## Work instruction
Every record below is to be retyped exactly.

● ● ● ● ●
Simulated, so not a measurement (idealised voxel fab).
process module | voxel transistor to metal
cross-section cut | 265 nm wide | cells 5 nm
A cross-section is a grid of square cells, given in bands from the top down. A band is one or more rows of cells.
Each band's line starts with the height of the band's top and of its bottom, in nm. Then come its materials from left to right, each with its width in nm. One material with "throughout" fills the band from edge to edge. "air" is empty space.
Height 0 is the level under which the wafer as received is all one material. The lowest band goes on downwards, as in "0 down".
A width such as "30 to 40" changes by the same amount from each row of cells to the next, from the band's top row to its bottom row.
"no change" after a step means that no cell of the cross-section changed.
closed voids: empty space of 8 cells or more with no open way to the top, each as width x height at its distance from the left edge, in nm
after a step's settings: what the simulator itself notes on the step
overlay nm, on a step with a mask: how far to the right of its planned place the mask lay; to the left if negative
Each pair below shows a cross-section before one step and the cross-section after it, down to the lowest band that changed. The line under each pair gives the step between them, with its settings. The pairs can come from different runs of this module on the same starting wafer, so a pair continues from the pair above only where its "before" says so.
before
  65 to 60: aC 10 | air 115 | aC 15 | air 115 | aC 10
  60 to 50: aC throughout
● ● ● ● ●

## Exercise answer
Simulated, so not a measurement (idealised voxel fab).
process module | voxel transistor to metal
cross-section cut | 265 nm wide | cells 5 nm
A cross-section is a grid of square cells, given in bands from the top down. A band is one or more rows of cells.
Each band's line starts with the height of the band's top and of its bottom, in nm. Then come its materials from left to right, each with its width in nm. One material with "throughout" fills the band from edge to edge. "air" is empty space.
Height 0 is the level under which the wafer as received is all one material. The lowest band goes on downwards, as in "0 down".
A width such as "30 to 40" changes by the same amount from each row of cells to the next, from the band's top row to its bottom row.
"no change" after a step means that no cell of the cross-section changed.
closed voids: empty space of 8 cells or more with no open way to the top, each as width x height at its distance from the left edge, in nm
after a step's settings: what the simulator itself notes on the step
overlay nm, on a step with a mask: how far to the right of its planned place the mask lay; to the left if negative
Each pair below shows a cross-section before one step and the cross-section after it, down to the lowest band that changed. The line under each pair gives the step between them, with its settings. The pairs can come from different runs of this module on the same starting wafer, so a pair continues from the pair above only where its "before" says so.
before
  65 to 60: aC 10 | air 115 | aC 15 | air 115 | aC 10
  60 to 50: aC throughout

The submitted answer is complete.